EXERCISE => Print out every entry that follows, exactly as written.

SUPPLIED DATA =>
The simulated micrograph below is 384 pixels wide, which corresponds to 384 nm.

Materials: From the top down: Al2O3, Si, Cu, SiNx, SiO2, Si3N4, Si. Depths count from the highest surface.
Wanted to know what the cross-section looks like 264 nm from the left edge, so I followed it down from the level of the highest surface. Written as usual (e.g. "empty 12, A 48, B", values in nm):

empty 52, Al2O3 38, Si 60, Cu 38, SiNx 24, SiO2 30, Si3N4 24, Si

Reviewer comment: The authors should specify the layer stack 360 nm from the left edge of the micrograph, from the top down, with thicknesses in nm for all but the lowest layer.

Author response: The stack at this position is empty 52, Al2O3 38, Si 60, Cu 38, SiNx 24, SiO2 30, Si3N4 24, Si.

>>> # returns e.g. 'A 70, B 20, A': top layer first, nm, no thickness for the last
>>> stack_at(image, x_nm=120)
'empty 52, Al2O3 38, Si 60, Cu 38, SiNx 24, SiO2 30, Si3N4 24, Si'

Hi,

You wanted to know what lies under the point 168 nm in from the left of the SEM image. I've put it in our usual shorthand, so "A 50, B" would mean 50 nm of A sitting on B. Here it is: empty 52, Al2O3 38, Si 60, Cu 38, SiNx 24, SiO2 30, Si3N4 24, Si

RESPONSE =>
The simulated micrograph below is 384 pixels wide, which corresponds to 384 nm.

Materials: From the top down: Al2O3, Si, Cu, SiNx, SiO2, Si3N4, Si. Depths count from the highest surface.
Wanted to know what the cross-section looks like 264 nm from the left edge, so I followed it down from the level of the highest surface. Written as usual (e.g. "empty 12, A 48, B", values in nm):

empty 52, Al2O3 38, Si 60, Cu 38, SiNx 24, SiO2 30, Si3N4 24, Si

Reviewer comment: The authors should specify the layer stack 360 nm from the left edge of the micrograph, from the top down, with thicknesses in nm for all but the lowest layer.

Author response: The stack at this position is empty 52, Al2O3 38, Si 60, Cu 38, SiNx 24, SiO2 30, Si3N4 24, Si.

>>> # returns e.g. 'A 70, B 20, A': top layer first, nm, no thickness for the last
>>> stack_at(image, x_nm=120)
'empty 52, Al2O3 38, Si 60, Cu 38, SiNx 24, SiO2 30, Si3N4 24, Si'

Hi,

You wanted to know what lies under the point 168 nm in from the left of the SEM image. I've put it in our usual shorthand, so "A 50, B" would mean 50 nm of A sitting on B. Here it is: empty 52, Al2O3 38, Si 60, Cu 38, SiNx 24, SiO2 30, Si3N4 24, Si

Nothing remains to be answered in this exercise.